Activity |
Among the lines of data below, reproduce only those from the one with "Process module in" through the one with "The figure presents", exactly as they stand, both ends included.

Dataset |
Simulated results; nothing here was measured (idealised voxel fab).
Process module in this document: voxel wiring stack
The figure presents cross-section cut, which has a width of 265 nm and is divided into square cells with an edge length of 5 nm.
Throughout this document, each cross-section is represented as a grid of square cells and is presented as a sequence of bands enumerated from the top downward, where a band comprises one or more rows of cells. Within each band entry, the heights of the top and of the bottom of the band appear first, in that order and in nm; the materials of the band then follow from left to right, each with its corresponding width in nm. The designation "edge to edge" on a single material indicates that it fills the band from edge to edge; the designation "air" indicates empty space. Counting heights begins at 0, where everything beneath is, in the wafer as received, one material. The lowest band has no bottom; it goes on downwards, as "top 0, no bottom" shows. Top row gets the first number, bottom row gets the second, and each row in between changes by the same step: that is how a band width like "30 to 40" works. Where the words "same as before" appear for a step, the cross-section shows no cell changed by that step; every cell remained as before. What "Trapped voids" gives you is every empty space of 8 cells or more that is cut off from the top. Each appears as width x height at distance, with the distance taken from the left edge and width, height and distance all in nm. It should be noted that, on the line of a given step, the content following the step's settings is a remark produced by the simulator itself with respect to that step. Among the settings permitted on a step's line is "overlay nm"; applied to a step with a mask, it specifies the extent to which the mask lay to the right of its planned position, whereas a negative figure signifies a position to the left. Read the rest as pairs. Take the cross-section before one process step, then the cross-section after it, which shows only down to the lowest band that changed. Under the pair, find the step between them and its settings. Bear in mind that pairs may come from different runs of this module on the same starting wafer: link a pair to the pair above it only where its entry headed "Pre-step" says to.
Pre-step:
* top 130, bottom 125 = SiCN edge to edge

Reply |
Process module in this document: voxel wiring stack
The figure presents cross-section cut, which has a width of 265 nm and is divided into square cells with an edge length of 5 nm.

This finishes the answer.